**MATERIAL SUPPLIED**
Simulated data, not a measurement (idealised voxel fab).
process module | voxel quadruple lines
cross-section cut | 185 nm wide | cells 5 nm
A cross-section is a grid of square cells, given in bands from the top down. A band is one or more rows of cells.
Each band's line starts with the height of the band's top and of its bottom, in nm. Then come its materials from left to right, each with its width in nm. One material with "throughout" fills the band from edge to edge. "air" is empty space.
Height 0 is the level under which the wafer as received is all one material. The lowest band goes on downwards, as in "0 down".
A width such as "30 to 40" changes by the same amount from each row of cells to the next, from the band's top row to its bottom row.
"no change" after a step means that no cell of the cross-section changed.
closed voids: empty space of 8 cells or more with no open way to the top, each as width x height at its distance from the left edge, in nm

**WORK REQUEST**
Would you print each line of the material exactly?

**PROBLEM SOLUTION**
Simulated data, not a measurement (idealised voxel fab).
process module | voxel quadruple lines
cross-section cut | 185 nm wide | cells 5 nm
A cross-section is a grid of square cells, given in bands from the top down. A band is one or more rows of cells.
Each band's line starts with the height of the band's top and of its bottom, in nm. Then come its materials from left to right, each with its width in nm. One material with "throughout" fills the band from edge to edge. "air" is empty space.
Height 0 is the level under which the wafer as received is all one material. The lowest band goes on downwards, as in "0 down".
A width such as "30 to 40" changes by the same amount from each row of cells to the next, from the band's top row to its bottom row.
"no change" after a step means that no cell of the cross-section changed.
closed voids: empty space of 8 cells or more with no open way to the top, each as width x height at its distance from the left edge, in nm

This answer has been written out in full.